» **WORK ORDER**:
Restate exactly the lines from the top of the listing below to the line containing "15 | 77.425 |"; the remaining lines are not wanted.

::: SUPPLIED DATA
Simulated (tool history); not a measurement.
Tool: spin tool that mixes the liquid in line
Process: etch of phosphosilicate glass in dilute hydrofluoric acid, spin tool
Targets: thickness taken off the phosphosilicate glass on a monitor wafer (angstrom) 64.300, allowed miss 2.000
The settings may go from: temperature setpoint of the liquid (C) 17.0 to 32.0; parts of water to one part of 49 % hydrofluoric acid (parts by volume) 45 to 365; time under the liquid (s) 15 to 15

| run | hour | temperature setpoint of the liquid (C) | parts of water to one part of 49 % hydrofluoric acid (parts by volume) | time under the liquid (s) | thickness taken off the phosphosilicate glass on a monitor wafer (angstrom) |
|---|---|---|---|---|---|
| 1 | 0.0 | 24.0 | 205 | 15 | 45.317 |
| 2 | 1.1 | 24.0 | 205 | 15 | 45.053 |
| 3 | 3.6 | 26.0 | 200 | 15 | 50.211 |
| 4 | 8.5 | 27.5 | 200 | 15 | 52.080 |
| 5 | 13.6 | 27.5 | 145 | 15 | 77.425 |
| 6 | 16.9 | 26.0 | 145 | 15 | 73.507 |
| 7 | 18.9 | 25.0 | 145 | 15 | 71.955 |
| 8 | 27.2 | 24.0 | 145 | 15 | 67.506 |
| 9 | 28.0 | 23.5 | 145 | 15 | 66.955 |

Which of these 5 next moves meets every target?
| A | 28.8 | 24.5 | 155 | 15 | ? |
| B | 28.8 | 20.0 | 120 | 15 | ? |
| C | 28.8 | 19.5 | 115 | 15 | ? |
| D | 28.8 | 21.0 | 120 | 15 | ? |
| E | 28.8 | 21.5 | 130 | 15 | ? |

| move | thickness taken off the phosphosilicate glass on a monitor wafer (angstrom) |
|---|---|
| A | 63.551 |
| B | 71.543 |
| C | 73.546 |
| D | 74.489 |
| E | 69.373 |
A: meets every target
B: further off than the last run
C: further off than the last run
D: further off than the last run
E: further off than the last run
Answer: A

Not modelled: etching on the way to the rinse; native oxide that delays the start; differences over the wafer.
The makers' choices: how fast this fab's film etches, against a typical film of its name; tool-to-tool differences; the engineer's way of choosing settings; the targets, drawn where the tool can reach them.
::::::

» **WRITTEN REPLY**:
Simulated (tool history); not a measurement.
Tool: spin tool that mixes the liquid in line
Process: etch of phosphosilicate glass in dilute hydrofluoric acid, spin tool
Targets: thickness taken off the phosphosilicate glass on a monitor wafer (angstrom) 64.300, allowed miss 2.000
The settings may go from: temperature setpoint of the liquid (C) 17.0 to 32.0; parts of water to one part of 49 % hydrofluoric acid (parts by volume) 45 to 365; time under the liquid (s) 15 to 15

| run | hour | temperature setpoint of the liquid (C) | parts of water to one part of 49 % hydrofluoric acid (parts by volume) | time under the liquid (s) | thickness taken off the phosphosilicate glass on a monitor wafer (angstrom) |
|---|---|---|---|---|---|
| 1 | 0.0 | 24.0 | 205 | 15 | 45.317 |
| 2 | 1.1 | 24.0 | 205 | 15 | 45.053 |
| 3 | 3.6 | 26.0 | 200 | 15 | 50.211 |
| 4 | 8.5 | 27.5 | 200 | 15 | 52.080 |
| 5 | 13.6 | 27.5 | 145 | 15 | 77.425 |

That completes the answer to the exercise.